▸ Available data
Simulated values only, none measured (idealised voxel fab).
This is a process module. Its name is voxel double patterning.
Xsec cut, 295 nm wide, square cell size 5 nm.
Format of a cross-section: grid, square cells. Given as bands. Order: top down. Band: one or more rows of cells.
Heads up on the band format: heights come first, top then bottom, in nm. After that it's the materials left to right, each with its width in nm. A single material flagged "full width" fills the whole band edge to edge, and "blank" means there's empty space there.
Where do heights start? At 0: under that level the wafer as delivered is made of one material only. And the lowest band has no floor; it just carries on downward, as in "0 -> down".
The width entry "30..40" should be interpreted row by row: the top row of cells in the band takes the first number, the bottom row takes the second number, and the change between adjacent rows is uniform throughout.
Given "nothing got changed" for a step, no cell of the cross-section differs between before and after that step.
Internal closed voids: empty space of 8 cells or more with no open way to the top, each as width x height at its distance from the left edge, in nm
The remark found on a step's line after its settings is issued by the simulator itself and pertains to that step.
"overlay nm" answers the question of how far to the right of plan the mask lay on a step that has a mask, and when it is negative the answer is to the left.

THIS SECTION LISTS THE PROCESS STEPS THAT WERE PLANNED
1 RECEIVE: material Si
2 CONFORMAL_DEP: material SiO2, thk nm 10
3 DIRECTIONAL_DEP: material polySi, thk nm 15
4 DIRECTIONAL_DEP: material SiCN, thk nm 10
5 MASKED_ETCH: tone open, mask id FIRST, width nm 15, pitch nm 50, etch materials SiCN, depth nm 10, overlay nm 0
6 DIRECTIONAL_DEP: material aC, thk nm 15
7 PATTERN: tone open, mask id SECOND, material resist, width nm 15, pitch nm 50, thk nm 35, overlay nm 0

▸ Task item
Write out only the lines that run from the line containing "The remark found" through the line containing "6 DIRECTIONAL_DEP: material aC, thk nm 15", both included, exactly as they appear above.

▸ Written solution
The remark found on a step's line after its settings is issued by the simulator itself and pertains to that step.
"overlay nm" answers the question of how far to the right of plan the mask lay on a step that has a mask, and when it is negative the answer is to the left.

THIS SECTION LISTS THE PROCESS STEPS THAT WERE PLANNED
1 RECEIVE: material Si
2 CONFORMAL_DEP: material SiO2, thk nm 10
3 DIRECTIONAL_DEP: material polySi, thk nm 15
4 DIRECTIONAL_DEP: material SiCN, thk nm 10
5 MASKED_ETCH: tone open, mask id FIRST, width nm 15, pitch nm 50, etch materials SiCN, depth nm 10, overlay nm 0
6 DIRECTIONAL_DEP: material aC, thk nm 15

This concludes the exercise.